Work item: Each entry, in full: copy it out exactly.

═══ Dataset extract

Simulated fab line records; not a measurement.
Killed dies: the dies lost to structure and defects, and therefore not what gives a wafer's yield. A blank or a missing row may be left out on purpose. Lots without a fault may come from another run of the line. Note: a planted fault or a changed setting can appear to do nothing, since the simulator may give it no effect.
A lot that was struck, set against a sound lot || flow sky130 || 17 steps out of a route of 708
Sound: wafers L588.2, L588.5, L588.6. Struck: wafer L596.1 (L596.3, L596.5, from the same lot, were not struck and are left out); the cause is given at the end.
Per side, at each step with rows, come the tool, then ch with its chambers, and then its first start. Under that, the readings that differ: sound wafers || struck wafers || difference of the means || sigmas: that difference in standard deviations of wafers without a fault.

══════

Expected answer:
Simulated fab line records; not a measurement.
Killed dies: the dies lost to structure and defects, and therefore not what gives a wafer's yield. A blank or a missing row may be left out on purpose. Lots without a fault may come from another run of the line. Note: a planted fault or a changed setting can appear to do nothing, since the simulator may give it no effect.
A lot that was struck, set against a sound lot || flow sky130 || 17 steps out of a route of 708
Sound: wafers L588.2, L588.5, L588.6. Struck: wafer L596.1 (L596.3, L596.5, from the same lot, were not struck and are left out); the cause is given at the end.
Per side, at each step with rows, come the tool, then ch with its chambers, and then its first start. Under that, the readings that differ: sound wafers || struck wafers || difference of the means || sigmas: that difference in standard deviations of wafers without a fault.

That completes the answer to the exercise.